**BRIEF**
All of the data needs to be repeated exactly.

**INFORMATION PROVIDED**
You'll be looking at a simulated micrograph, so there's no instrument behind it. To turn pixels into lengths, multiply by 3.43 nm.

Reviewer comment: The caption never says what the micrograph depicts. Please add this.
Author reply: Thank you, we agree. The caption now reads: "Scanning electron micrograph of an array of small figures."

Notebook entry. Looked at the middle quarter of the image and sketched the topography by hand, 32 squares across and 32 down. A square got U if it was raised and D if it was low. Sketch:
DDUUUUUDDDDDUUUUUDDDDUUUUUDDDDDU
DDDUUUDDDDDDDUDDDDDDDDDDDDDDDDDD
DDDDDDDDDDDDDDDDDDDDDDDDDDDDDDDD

**RESULT**
You'll be looking at a simulated micrograph, so there's no instrument behind it. To turn pixels into lengths, multiply by 3.43 nm.

Reviewer comment: The caption never says what the micrograph depicts. Please add this.
Author reply: Thank you, we agree. The caption now reads: "Scanning electron micrograph of an array of small figures."

Notebook entry. Looked at the middle quarter of the image and sketched the topography by hand, 32 squares across and 32 down. A square got U if it was raised and D if it was low. Sketch:
DDUUUUUDDDDDUUUUUDDDDUUUUUDDDDDU
DDDUUUDDDDDDDUDDDDDDDDDDDDDDDDDD
DDDDDDDDDDDDDDDDDDDDDDDDDDDDDDDD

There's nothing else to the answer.